Supplied material
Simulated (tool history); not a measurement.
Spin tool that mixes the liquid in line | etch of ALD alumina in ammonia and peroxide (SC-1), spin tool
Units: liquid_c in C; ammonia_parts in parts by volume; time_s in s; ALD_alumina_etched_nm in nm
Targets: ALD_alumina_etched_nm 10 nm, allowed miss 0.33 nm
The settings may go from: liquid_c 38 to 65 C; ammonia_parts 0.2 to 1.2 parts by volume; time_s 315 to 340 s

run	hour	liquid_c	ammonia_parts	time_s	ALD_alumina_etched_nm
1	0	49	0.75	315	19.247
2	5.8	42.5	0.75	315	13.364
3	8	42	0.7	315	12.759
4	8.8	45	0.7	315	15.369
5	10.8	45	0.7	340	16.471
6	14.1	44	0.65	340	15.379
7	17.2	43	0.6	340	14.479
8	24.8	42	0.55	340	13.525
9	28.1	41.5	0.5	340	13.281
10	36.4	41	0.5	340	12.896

Requirement
Return all data verbatim.

Exercise result
Simulated (tool history); not a measurement.
Spin tool that mixes the liquid in line | etch of ALD alumina in ammonia and peroxide (SC-1), spin tool
Units: liquid_c in C; ammonia_parts in parts by volume; time_s in s; ALD_alumina_etched_nm in nm
Targets: ALD_alumina_etched_nm 10 nm, allowed miss 0.33 nm
The settings may go from: liquid_c 38 to 65 C; ammonia_parts 0.2 to 1.2 parts by volume; time_s 315 to 340 s

run	hour	liquid_c	ammonia_parts	time_s	ALD_alumina_etched_nm
1	0	49	0.75	315	19.247
2	5.8	42.5	0.75	315	13.364
3	8	42	0.7	315	12.759
4	8.8	45	0.7	315	15.369
5	10.8	45	0.7	340	16.471
6	14.1	44	0.65	340	15.379
7	17.2	43	0.6	340	14.479
8	24.8	42	0.55	340	13.525
9	28.1	41.5	0.5	340	13.281
10	36.4	41	0.5	340	12.896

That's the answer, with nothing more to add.